Work order
Every entry below should be written out again exactly.

Data listing
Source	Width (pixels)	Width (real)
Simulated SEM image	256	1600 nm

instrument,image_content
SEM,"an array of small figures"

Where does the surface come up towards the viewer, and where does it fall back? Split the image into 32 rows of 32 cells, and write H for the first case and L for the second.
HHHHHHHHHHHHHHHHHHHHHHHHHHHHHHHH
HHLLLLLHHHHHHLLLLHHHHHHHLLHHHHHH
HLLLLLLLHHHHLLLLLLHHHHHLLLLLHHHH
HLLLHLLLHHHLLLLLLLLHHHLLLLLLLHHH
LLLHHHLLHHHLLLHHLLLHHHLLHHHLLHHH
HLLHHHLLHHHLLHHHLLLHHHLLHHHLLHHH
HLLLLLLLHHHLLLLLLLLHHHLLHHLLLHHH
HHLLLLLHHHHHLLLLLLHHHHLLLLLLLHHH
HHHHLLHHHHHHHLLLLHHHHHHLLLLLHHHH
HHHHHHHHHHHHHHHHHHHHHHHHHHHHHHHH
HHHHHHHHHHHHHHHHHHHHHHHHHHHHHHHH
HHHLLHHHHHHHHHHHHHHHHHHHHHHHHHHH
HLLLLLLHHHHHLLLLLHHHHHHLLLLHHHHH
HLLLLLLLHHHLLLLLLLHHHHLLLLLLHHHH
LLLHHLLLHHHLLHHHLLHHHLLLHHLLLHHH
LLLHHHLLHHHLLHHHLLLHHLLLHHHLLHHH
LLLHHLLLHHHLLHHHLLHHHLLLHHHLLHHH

Your response
Source	Width (pixels)	Width (real)
Simulated SEM image	256	1600 nm

instrument,image_content
SEM,"an array of small figures"

Where does the surface come up towards the viewer, and where does it fall back? Split the image into 32 rows of 32 cells, and write H for the first case and L for the second.
HHHHHHHHHHHHHHHHHHHHHHHHHHHHHHHH
HHLLLLLHHHHHHLLLLHHHHHHHLLHHHHHH
HLLLLLLLHHHHLLLLLLHHHHHLLLLLHHHH
HLLLHLLLHHHLLLLLLLLHHHLLLLLLLHHH
LLLHHHLLHHHLLLHHLLLHHHLLHHHLLHHH
HLLHHHLLHHHLLHHHLLLHHHLLHHHLLHHH
HLLLLLLLHHHLLLLLLLLHHHLLHHLLLHHH
HHLLLLLHHHHHLLLLLLHHHHLLLLLLLHHH
HHHHLLHHHHHHHLLLLHHHHHHLLLLLHHHH
HHHHHHHHHHHHHHHHHHHHHHHHHHHHHHHH
HHHHHHHHHHHHHHHHHHHHHHHHHHHHHHHH
HHHLLHHHHHHHHHHHHHHHHHHHHHHHHHHH
HLLLLLLHHHHHLLLLLHHHHHHLLLLHHHHH
HLLLLLLLHHHLLLLLLLHHHHLLLLLLHHHH
LLLHHLLLHHHLLHHHLLHHHLLLHHLLLHHH
LLLHHHLLHHHLLHHHLLLHHLLLHHHLLHHH
LLLHHLLLHHHLLHHHLLHHHLLLHHHLLHHH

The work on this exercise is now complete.